[Requirement]
Please set down all of the data below verbatim.

[Source data]
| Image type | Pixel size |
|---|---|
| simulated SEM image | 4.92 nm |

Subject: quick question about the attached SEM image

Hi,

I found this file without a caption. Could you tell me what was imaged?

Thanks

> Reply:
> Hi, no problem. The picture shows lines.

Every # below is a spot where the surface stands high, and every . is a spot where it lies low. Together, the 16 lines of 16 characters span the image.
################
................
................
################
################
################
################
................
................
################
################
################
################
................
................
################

[Task response]
| Image type | Pixel size |
|---|---|
| simulated SEM image | 4.92 nm |

Subject: quick question about the attached SEM image

Hi,

I found this file without a caption. Could you tell me what was imaged?

Thanks

> Reply:
> Hi, no problem. The picture shows lines.

Every # below is a spot where the surface stands high, and every . is a spot where it lies low. Together, the 16 lines of 16 characters span the image.
################
................
................
################
################
################
################
................
................
################
################
################
################
................
................
################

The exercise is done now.